WORK ITEM —
Please print the data that follows, keeping every line exact.

===== GIVEN DATA

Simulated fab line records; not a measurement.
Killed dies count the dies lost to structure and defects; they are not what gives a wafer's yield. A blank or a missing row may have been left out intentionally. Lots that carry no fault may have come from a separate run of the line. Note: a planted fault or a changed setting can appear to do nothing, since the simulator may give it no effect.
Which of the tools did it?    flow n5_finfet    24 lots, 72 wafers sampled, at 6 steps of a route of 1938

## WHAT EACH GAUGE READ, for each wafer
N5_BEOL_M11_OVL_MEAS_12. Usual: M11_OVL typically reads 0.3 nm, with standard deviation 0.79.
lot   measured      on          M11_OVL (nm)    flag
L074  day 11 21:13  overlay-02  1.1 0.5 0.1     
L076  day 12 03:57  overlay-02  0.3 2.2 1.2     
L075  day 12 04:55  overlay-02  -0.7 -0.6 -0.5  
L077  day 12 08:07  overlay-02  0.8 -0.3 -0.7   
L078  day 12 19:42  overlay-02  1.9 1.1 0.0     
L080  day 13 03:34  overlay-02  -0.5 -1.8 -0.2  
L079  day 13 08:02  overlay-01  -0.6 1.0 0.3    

==========

ANSWER SPACE —
Simulated fab line records; not a measurement.
Killed dies count the dies lost to structure and defects; they are not what gives a wafer's yield. A blank or a missing row may have been left out intentionally. Lots that carry no fault may have come from a separate run of the line. Note: a planted fault or a changed setting can appear to do nothing, since the simulator may give it no effect.
Which of the tools did it?    flow n5_finfet    24 lots, 72 wafers sampled, at 6 steps of a route of 1938

## WHAT EACH GAUGE READ, for each wafer
N5_BEOL_M11_OVL_MEAS_12. Usual: M11_OVL typically reads 0.3 nm, with standard deviation 0.79.
lot   measured      on          M11_OVL (nm)    flag
L074  day 11 21:13  overlay-02  1.1 0.5 0.1     
L076  day 12 03:57  overlay-02  0.3 2.2 1.2     
L075  day 12 04:55  overlay-02  -0.7 -0.6 -0.5  
L077  day 12 08:07  overlay-02  0.8 -0.3 -0.7   
L078  day 12 19:42  overlay-02  1.9 1.1 0.0     
L080  day 13 03:34  overlay-02  -0.5 -1.8 -0.2  
L079  day 13 08:02  overlay-01  -0.6 1.0 0.3    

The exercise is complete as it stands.